--- START ---

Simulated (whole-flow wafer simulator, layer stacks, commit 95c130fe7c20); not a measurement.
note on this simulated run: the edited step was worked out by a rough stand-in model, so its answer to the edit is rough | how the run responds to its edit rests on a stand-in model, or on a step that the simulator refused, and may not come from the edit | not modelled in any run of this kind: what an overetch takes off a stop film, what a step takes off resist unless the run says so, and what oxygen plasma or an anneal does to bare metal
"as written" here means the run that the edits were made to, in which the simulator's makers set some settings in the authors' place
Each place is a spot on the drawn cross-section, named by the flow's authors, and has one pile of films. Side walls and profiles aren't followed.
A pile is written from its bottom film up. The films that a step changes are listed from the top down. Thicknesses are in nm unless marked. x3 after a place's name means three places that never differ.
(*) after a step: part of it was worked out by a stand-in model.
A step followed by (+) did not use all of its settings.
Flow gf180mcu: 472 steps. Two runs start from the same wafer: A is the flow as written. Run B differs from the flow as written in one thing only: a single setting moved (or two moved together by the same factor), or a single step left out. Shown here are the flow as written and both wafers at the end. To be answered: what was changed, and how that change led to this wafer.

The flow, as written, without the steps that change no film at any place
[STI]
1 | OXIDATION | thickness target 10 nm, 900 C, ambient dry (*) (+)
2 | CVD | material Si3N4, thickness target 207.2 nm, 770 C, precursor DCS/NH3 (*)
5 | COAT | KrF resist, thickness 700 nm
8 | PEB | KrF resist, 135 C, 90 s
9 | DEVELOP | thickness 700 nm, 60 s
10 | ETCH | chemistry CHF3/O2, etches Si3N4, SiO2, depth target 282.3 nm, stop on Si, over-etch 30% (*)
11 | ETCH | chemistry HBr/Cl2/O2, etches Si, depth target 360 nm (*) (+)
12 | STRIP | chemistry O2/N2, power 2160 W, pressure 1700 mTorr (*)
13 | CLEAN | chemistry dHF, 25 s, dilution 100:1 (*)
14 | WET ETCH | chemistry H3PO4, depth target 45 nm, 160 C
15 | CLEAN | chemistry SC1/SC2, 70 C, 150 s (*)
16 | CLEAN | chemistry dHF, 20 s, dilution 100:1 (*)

--- END ---

* _Exercise_: I'd like an exact copy of the lines above, from the very first one through the line that contains "9 | DEVELOP | thickness 700 nm, 60 s", with nothing else added.

* _Your response_:
Simulated (whole-flow wafer simulator, layer stacks, commit 95c130fe7c20); not a measurement.
note on this simulated run: the edited step was worked out by a rough stand-in model, so its answer to the edit is rough | how the run responds to its edit rests on a stand-in model, or on a step that the simulator refused, and may not come from the edit | not modelled in any run of this kind: what an overetch takes off a stop film, what a step takes off resist unless the run says so, and what oxygen plasma or an anneal does to bare metal
"as written" here means the run that the edits were made to, in which the simulator's makers set some settings in the authors' place
Each place is a spot on the drawn cross-section, named by the flow's authors, and has one pile of films. Side walls and profiles aren't followed.
A pile is written from its bottom film up. The films that a step changes are listed from the top down. Thicknesses are in nm unless marked. x3 after a place's name means three places that never differ.
(*) after a step: part of it was worked out by a stand-in model.
A step followed by (+) did not use all of its settings.
Flow gf180mcu: 472 steps. Two runs start from the same wafer: A is the flow as written. Run B differs from the flow as written in one thing only: a single setting moved (or two moved together by the same factor), or a single step left out. Shown here are the flow as written and both wafers at the end. To be answered: what was changed, and how that change led to this wafer.

The flow, as written, without the steps that change no film at any place
[STI]
1 | OXIDATION | thickness target 10 nm, 900 C, ambient dry (*) (+)
2 | CVD | material Si3N4, thickness target 207.2 nm, 770 C, precursor DCS/NH3 (*)
5 | COAT | KrF resist, thickness 700 nm
8 | PEB | KrF resist, 135 C, 90 s
9 | DEVELOP | thickness 700 nm, 60 s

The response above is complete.